When the listing has been read, print it out again in full, word for word.

=== Begin Enclosure ===

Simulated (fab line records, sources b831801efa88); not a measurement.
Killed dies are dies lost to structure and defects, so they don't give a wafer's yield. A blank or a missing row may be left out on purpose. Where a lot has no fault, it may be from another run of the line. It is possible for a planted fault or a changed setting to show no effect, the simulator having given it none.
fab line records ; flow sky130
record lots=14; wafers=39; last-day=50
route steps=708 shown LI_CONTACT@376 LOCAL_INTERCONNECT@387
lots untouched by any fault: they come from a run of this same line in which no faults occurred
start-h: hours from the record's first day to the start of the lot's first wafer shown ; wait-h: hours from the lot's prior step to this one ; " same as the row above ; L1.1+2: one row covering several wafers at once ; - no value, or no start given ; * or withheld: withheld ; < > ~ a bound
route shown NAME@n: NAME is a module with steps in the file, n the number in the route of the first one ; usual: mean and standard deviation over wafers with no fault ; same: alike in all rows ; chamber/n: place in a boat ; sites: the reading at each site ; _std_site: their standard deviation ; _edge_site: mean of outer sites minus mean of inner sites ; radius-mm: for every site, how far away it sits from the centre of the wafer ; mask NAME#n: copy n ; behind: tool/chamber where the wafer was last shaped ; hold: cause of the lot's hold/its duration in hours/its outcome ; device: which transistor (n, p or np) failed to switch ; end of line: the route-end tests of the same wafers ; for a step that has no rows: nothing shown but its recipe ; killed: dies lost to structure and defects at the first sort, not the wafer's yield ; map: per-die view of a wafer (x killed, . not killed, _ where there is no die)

=== End Enclosure ===

Task response:
Simulated (fab line records, sources b831801efa88); not a measurement.
Killed dies are dies lost to structure and defects, so they don't give a wafer's yield. A blank or a missing row may be left out on purpose. Where a lot has no fault, it may be from another run of the line. It is possible for a planted fault or a changed setting to show no effect, the simulator having given it none.
fab line records ; flow sky130
record lots=14; wafers=39; last-day=50
route steps=708 shown LI_CONTACT@376 LOCAL_INTERCONNECT@387
lots untouched by any fault: they come from a run of this same line in which no faults occurred
start-h: hours from the record's first day to the start of the lot's first wafer shown ; wait-h: hours from the lot's prior step to this one ; " same as the row above ; L1.1+2: one row covering several wafers at once ; - no value, or no start given ; * or withheld: withheld ; < > ~ a bound
route shown NAME@n: NAME is a module with steps in the file, n the number in the route of the first one ; usual: mean and standard deviation over wafers with no fault ; same: alike in all rows ; chamber/n: place in a boat ; sites: the reading at each site ; _std_site: their standard deviation ; _edge_site: mean of outer sites minus mean of inner sites ; radius-mm: for every site, how far away it sits from the centre of the wafer ; mask NAME#n: copy n ; behind: tool/chamber where the wafer was last shaped ; hold: cause of the lot's hold/its duration in hours/its outcome ; device: which transistor (n, p or np) failed to switch ; end of line: the route-end tests of the same wafers ; for a step that has no rows: nothing shown but its recipe ; killed: dies lost to structure and defects at the first sort, not the wafer's yield ; map: per-die view of a wafer (x killed, . not killed, _ where there is no die)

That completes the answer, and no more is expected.